**BRIEF**
Write out, without any change, the lines in the material below that run from the line with "after a step's" through the line with "overlay nm, on", both included.

**RAW DATA**
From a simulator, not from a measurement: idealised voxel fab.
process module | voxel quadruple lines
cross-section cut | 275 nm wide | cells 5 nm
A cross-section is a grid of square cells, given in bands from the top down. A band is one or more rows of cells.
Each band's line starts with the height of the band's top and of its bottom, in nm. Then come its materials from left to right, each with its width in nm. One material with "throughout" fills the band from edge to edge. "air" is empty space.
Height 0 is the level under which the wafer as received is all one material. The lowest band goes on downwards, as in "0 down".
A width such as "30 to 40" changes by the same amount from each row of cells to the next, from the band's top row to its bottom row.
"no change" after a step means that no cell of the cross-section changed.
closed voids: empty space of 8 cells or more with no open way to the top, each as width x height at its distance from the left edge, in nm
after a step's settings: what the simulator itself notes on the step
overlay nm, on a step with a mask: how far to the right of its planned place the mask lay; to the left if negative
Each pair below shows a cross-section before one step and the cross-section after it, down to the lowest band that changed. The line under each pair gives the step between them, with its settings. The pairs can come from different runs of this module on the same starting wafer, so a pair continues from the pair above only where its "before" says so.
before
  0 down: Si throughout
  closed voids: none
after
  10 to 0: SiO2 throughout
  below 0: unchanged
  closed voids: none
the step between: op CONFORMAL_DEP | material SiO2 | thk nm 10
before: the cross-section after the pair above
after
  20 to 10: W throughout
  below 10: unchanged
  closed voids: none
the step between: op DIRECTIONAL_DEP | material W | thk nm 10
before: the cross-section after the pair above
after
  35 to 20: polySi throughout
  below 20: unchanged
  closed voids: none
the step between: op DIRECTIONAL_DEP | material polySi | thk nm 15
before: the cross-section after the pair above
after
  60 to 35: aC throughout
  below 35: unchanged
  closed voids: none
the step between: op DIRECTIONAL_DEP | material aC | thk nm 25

**RESULT**
after a step's settings: what the simulator itself notes on the step
overlay nm, on a step with a mask: how far to the right of its planned place the mask lay; to the left if negative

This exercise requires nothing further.